Beginning with the very first line, please reproduce the entries exactly through the line containing "THE REASON FOR OPENING IT".

··· GIVEN RECORDS

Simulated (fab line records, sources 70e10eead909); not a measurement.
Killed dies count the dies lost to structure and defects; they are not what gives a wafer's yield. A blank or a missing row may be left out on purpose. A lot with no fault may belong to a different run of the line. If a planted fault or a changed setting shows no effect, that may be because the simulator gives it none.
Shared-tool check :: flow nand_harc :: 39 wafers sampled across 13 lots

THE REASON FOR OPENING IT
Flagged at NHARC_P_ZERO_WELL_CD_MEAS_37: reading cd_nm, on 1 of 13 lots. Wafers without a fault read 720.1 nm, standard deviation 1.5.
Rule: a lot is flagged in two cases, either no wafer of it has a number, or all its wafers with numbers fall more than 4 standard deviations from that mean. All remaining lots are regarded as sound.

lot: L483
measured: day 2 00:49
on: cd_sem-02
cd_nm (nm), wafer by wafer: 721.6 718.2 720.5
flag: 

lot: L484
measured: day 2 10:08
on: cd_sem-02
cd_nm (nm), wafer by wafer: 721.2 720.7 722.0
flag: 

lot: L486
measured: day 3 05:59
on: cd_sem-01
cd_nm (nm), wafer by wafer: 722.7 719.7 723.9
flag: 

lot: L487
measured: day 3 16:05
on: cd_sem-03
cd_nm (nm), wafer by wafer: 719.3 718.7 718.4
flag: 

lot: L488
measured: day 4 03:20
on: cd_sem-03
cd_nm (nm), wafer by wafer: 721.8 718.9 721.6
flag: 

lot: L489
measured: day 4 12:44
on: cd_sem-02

······

WRITTEN SOLUTION:
Simulated (fab line records, sources 70e10eead909); not a measurement.
Killed dies count the dies lost to structure and defects; they are not what gives a wafer's yield. A blank or a missing row may be left out on purpose. A lot with no fault may belong to a different run of the line. If a planted fault or a changed setting shows no effect, that may be because the simulator gives it none.
Shared-tool check :: flow nand_harc :: 39 wafers sampled across 13 lots

THE REASON FOR OPENING IT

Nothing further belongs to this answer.